_DATA TO EXAMINE_
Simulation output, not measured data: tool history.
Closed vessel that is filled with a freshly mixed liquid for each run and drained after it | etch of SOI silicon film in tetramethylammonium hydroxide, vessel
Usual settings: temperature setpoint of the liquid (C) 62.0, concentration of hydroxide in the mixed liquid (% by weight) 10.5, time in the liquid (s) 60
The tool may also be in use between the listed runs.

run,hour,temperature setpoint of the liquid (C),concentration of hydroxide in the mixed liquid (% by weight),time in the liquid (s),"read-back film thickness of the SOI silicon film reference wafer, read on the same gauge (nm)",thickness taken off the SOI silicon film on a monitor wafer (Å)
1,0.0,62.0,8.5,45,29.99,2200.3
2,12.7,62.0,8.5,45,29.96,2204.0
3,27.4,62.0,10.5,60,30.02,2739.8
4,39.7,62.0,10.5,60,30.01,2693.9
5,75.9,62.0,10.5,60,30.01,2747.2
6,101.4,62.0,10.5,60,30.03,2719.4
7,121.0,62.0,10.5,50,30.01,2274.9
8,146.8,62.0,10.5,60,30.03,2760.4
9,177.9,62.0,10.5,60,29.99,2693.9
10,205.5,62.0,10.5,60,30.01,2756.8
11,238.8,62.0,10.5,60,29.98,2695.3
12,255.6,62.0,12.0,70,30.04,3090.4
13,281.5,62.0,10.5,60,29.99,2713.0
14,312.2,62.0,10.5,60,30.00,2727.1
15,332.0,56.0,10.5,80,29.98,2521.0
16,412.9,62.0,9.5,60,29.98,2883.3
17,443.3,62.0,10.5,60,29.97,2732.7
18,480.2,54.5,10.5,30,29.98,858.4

_ASSIGNED TASK_
Print only what lies in the material above starting at the line with "3,27.4,62.0,10.5,60,30.02,2739.8" and ending at the line with "17,443.3,62.0,10.5,60,29.97,2732.7", every line exactly as given.

_TASK OUTPUT_
3,27.4,62.0,10.5,60,30.02,2739.8
4,39.7,62.0,10.5,60,30.01,2693.9
5,75.9,62.0,10.5,60,30.01,2747.2
6,101.4,62.0,10.5,60,30.03,2719.4
7,121.0,62.0,10.5,50,30.01,2274.9
8,146.8,62.0,10.5,60,30.03,2760.4
9,177.9,62.0,10.5,60,29.99,2693.9
10,205.5,62.0,10.5,60,30.01,2756.8
11,238.8,62.0,10.5,60,29.98,2695.3
12,255.6,62.0,12.0,70,30.04,3090.4
13,281.5,62.0,10.5,60,29.99,2713.0
14,312.2,62.0,10.5,60,30.00,2727.1
15,332.0,56.0,10.5,80,29.98,2521.0
16,412.9,62.0,9.5,60,29.98,2883.3
17,443.3,62.0,10.5,60,29.97,2732.7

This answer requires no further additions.